◆ Listed entries ◆
== Segment start ==

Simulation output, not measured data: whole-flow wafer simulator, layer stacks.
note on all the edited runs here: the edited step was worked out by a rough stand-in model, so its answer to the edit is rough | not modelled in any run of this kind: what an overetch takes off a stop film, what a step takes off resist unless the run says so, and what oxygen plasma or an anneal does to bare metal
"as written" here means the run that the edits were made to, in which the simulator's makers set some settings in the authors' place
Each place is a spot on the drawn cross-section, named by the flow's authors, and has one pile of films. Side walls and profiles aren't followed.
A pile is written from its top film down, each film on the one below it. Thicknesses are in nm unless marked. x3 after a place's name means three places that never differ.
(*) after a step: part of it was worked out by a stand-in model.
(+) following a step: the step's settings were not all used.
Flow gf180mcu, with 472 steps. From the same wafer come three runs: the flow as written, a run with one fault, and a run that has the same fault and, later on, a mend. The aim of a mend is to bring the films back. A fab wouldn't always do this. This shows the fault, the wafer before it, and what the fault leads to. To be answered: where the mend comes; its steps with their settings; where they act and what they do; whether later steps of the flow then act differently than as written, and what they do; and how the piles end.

== Segment end ==

◆ Task item ◆
Everything from the first line of the records through the line holding "the authors' place" is to be transcribed exactly; leave out all other lines.

◆ Response ◆
Simulation output, not measured data: whole-flow wafer simulator, layer stacks.
note on all the edited runs here: the edited step was worked out by a rough stand-in model, so its answer to the edit is rough | not modelled in any run of this kind: what an overetch takes off a stop film, what a step takes off resist unless the run says so, and what oxygen plasma or an anneal does to bare metal
"as written" here means the run that the edits were made to, in which the simulator's makers set some settings in the authors' place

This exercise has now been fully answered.